▶ **Action item**:
Repeat the listing exactly, line by line.

——

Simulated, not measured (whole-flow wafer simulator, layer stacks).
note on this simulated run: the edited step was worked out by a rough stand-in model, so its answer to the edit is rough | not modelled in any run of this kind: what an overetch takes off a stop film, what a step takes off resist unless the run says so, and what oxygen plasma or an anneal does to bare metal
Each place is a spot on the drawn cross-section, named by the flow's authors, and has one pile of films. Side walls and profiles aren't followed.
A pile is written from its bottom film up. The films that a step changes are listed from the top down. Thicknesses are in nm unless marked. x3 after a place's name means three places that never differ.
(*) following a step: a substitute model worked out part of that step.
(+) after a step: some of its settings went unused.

——

▶ **Response area**:
Simulated, not measured (whole-flow wafer simulator, layer stacks).
note on this simulated run: the edited step was worked out by a rough stand-in model, so its answer to the edit is rough | not modelled in any run of this kind: what an overetch takes off a stop film, what a step takes off resist unless the run says so, and what oxygen plasma or an anneal does to bare metal
Each place is a spot on the drawn cross-section, named by the flow's authors, and has one pile of films. Side walls and profiles aren't followed.
A pile is written from its bottom film up. The films that a step changes are listed from the top down. Thicknesses are in nm unless marked. x3 after a place's name means three places that never differ.
(*) following a step: a substitute model worked out part of that step.
(+) after a step: some of its settings went unused.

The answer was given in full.